> _Material provided_
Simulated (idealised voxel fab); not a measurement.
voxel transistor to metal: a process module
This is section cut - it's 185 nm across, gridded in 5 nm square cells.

> _Work instruction_
When you retype the data above, start at its first line, stop after the line containing "voxel transistor to metal: a process module", and leave out everything else.

> _Expected answer_
Simulated (idealised voxel fab); not a measurement.
voxel transistor to metal: a process module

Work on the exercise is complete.